+ + + + +
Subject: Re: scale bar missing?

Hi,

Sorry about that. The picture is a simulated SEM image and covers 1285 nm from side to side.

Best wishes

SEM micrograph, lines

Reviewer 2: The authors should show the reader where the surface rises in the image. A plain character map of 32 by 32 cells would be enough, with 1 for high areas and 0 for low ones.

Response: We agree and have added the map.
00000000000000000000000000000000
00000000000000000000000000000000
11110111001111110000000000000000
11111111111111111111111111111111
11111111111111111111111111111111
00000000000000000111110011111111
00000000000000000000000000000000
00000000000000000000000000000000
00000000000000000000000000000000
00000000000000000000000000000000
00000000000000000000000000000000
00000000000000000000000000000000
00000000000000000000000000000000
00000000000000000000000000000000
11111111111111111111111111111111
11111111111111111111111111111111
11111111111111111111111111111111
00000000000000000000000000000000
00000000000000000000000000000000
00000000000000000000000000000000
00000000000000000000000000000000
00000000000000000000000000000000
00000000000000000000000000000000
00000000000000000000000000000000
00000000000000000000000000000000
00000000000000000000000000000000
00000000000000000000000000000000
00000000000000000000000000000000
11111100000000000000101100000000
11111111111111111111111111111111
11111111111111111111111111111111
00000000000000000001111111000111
+ + + + +

▶ **EXERCISE**
Output exactly the leading lines of the data, up to and including the line marked by "SEM micrograph, lines".

▶ **EXERCISE ANSWER**
Subject: Re: scale bar missing?

Hi,

Sorry about that. The picture is a simulated SEM image and covers 1285 nm from side to side.

Best wishes

SEM micrograph, lines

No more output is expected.